WORK REQUEST: Please repeat all the entries. Nothing may differ.

DATASET RECORDS:
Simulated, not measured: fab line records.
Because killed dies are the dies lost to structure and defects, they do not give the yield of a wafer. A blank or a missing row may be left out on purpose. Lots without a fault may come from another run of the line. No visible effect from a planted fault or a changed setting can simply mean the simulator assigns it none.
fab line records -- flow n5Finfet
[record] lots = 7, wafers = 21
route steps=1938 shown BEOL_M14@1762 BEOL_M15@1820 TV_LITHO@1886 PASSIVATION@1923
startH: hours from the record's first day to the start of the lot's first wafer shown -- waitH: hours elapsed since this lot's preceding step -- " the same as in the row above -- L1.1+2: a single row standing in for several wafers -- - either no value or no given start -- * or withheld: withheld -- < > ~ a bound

WRITTEN ANSWER:
Simulated, not measured: fab line records.
Because killed dies are the dies lost to structure and defects, they do not give the yield of a wafer. A blank or a missing row may be left out on purpose. Lots without a fault may come from another run of the line. No visible effect from a planted fault or a changed setting can simply mean the simulator assigns it none.
fab line records -- flow n5Finfet
[record] lots = 7, wafers = 21
route steps=1938 shown BEOL_M14@1762 BEOL_M15@1820 TV_LITHO@1886 PASSIVATION@1923
startH: hours from the record's first day to the start of the lot's first wafer shown -- waitH: hours elapsed since this lot's preceding step -- " the same as in the row above -- L1.1+2: a single row standing in for several wafers -- - either no value or no given start -- * or withheld: withheld -- < > ~ a bound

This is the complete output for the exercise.